Each line of the material below should be reproduced exactly.

(Beginning of Data section)

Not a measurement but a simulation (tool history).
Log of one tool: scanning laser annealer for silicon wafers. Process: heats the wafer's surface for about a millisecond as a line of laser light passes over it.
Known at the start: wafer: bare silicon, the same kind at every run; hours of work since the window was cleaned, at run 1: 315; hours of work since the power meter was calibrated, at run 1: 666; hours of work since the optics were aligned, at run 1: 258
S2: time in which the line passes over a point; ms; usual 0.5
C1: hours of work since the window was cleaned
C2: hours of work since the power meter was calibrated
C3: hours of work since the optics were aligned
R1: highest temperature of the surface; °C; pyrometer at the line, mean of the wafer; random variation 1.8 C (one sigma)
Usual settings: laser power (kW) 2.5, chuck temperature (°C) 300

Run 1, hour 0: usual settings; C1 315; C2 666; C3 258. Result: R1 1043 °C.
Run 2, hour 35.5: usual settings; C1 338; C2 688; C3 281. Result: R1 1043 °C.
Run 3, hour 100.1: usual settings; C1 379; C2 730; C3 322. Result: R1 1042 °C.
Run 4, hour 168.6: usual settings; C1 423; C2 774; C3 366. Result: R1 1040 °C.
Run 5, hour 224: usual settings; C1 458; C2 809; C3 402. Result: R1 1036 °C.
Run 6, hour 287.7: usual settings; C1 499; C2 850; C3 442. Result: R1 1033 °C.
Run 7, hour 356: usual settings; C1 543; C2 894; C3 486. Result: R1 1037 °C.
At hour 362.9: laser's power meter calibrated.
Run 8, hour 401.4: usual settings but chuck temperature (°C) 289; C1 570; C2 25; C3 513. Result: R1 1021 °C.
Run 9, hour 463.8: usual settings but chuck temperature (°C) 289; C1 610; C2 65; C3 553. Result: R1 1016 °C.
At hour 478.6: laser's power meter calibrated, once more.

(End of Data section)

> **Your response**:
Not a measurement but a simulation (tool history).
Log of one tool: scanning laser annealer for silicon wafers. Process: heats the wafer's surface for about a millisecond as a line of laser light passes over it.
Known at the start: wafer: bare silicon, the same kind at every run; hours of work since the window was cleaned, at run 1: 315; hours of work since the power meter was calibrated, at run 1: 666; hours of work since the optics were aligned, at run 1: 258
S2: time in which the line passes over a point; ms; usual 0.5
C1: hours of work since the window was cleaned
C2: hours of work since the power meter was calibrated
C3: hours of work since the optics were aligned
R1: highest temperature of the surface; °C; pyrometer at the line, mean of the wafer; random variation 1.8 C (one sigma)
Usual settings: laser power (kW) 2.5, chuck temperature (°C) 300

Run 1, hour 0: usual settings; C1 315; C2 666; C3 258. Result: R1 1043 °C.
Run 2, hour 35.5: usual settings; C1 338; C2 688; C3 281. Result: R1 1043 °C.
Run 3, hour 100.1: usual settings; C1 379; C2 730; C3 322. Result: R1 1042 °C.
Run 4, hour 168.6: usual settings; C1 423; C2 774; C3 366. Result: R1 1040 °C.
Run 5, hour 224: usual settings; C1 458; C2 809; C3 402. Result: R1 1036 °C.
Run 6, hour 287.7: usual settings; C1 499; C2 850; C3 442. Result: R1 1033 °C.
Run 7, hour 356: usual settings; C1 543; C2 894; C3 486. Result: R1 1037 °C.
At hour 362.9: laser's power meter calibrated.
Run 8, hour 401.4: usual settings but chuck temperature (°C) 289; C1 570; C2 25; C3 513. Result: R1 1021 °C.
Run 9, hour 463.8: usual settings but chuck temperature (°C) 289; C1 610; C2 65; C3 553. Result: R1 1016 °C.
At hour 478.6: laser's power meter calibrated, once more.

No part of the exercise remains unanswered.